_Exercise_
The answer consists solely of the listing's lines from the first through the line containing "The wafer is", each reproduced exactly.

_Source information_
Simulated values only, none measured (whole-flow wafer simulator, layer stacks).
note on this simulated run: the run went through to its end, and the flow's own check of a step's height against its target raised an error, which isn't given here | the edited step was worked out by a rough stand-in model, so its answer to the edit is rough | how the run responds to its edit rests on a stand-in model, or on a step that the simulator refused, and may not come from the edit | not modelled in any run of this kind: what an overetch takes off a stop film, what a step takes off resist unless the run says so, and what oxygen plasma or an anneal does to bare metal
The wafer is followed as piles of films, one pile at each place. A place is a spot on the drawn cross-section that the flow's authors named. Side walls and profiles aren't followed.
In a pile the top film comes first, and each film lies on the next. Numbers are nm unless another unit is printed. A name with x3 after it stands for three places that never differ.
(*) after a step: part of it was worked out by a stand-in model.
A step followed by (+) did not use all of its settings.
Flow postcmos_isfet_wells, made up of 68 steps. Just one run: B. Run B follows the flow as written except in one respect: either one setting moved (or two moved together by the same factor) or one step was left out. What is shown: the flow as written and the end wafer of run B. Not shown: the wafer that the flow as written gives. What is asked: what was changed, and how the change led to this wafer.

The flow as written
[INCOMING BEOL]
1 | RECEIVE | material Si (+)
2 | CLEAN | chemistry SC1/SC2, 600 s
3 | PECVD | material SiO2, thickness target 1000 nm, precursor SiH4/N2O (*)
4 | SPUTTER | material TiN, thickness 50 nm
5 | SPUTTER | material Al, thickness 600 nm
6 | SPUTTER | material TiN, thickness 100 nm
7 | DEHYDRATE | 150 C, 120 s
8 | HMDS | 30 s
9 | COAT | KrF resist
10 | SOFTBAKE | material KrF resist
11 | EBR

_Written solution_
Simulated values only, none measured (whole-flow wafer simulator, layer stacks).
note on this simulated run: the run went through to its end, and the flow's own check of a step's height against its target raised an error, which isn't given here | the edited step was worked out by a rough stand-in model, so its answer to the edit is rough | how the run responds to its edit rests on a stand-in model, or on a step that the simulator refused, and may not come from the edit | not modelled in any run of this kind: what an overetch takes off a stop film, what a step takes off resist unless the run says so, and what oxygen plasma or an anneal does to bare metal
The wafer is followed as piles of films, one pile at each place. A place is a spot on the drawn cross-section that the flow's authors named. Side walls and profiles aren't followed.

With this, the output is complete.